Work item: As the answer, set down the lines below from the one containing "27 | DESCUM" through the one containing "29 | ETCH |", exactly and inclusively, and no others.

[Start of section]

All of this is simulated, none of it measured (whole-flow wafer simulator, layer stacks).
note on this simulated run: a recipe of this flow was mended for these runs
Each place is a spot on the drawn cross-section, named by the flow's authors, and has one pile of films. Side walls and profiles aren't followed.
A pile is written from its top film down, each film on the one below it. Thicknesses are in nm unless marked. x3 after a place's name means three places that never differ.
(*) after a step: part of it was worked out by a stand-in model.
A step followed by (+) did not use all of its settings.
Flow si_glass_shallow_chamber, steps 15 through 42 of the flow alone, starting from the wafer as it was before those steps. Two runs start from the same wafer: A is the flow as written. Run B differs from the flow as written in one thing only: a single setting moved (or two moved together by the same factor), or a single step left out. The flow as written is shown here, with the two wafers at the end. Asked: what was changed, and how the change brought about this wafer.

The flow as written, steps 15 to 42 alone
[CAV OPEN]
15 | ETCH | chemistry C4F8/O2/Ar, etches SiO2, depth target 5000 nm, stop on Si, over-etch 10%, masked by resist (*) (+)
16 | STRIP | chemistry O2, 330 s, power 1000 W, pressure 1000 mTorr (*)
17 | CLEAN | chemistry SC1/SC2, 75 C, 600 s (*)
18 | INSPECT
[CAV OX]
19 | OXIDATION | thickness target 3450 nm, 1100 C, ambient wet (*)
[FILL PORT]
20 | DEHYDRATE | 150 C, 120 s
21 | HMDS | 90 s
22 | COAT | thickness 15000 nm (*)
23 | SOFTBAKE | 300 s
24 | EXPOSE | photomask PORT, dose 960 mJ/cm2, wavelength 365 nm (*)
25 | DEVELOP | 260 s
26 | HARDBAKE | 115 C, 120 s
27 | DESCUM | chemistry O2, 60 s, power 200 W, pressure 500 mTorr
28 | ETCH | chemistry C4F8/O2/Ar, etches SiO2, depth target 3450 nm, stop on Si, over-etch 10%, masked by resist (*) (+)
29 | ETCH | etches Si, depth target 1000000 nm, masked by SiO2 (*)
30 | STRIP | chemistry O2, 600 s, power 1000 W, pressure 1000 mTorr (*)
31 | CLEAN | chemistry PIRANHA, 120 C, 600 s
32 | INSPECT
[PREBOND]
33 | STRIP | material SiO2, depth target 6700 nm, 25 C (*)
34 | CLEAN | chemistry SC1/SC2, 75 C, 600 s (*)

[End of section]

Expected answer:
27 | DESCUM | chemistry O2, 60 s, power 200 W, pressure 500 mTorr
28 | ETCH | chemistry C4F8/O2/Ar, etches SiO2, depth target 3450 nm, stop on Si, over-etch 10%, masked by resist (*) (+)
29 | ETCH | etches Si, depth target 1000000 nm, masked by SiO2 (*)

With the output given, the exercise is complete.